Only the lines from the top of the data through the line with "C2: hours of" should be repeated, each exactly as written.

───── INFORMATION ─────

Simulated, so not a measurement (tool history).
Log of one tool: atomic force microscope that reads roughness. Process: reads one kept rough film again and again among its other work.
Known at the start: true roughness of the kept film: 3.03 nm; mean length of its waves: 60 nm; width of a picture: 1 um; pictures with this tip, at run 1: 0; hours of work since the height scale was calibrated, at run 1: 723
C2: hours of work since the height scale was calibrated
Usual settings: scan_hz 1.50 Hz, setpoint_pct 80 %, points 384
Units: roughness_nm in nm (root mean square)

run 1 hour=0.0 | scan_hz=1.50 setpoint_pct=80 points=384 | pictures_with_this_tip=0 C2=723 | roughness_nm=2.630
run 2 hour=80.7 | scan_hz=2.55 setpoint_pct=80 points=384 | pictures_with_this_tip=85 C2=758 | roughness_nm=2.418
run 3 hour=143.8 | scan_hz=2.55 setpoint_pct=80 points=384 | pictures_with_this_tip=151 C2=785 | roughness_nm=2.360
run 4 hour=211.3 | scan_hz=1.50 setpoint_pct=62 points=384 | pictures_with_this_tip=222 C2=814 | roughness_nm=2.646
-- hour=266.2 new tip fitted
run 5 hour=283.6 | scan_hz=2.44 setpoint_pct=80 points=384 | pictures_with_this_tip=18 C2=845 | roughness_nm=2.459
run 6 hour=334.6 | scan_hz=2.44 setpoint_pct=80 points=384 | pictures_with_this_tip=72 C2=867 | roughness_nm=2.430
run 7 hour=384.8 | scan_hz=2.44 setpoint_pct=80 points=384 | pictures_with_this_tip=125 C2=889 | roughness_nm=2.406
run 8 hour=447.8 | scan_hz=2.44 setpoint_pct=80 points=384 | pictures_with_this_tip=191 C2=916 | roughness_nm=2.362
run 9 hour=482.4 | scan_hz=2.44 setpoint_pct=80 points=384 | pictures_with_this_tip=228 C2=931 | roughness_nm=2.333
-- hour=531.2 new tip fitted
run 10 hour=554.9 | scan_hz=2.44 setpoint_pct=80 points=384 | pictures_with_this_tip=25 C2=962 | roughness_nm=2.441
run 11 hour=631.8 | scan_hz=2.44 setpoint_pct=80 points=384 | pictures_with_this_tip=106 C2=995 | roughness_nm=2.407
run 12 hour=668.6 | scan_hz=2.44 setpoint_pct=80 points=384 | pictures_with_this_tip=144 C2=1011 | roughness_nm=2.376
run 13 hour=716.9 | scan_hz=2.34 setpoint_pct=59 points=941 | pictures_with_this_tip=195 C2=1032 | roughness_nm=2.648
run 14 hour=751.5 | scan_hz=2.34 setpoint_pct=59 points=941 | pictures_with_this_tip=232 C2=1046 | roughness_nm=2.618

─────

- YOUR SOLUTION -
Simulated, so not a measurement (tool history).
Log of one tool: atomic force microscope that reads roughness. Process: reads one kept rough film again and again among its other work.
Known at the start: true roughness of the kept film: 3.03 nm; mean length of its waves: 60 nm; width of a picture: 1 um; pictures with this tip, at run 1: 0; hours of work since the height scale was calibrated, at run 1: 723
C2: hours of work since the height scale was calibrated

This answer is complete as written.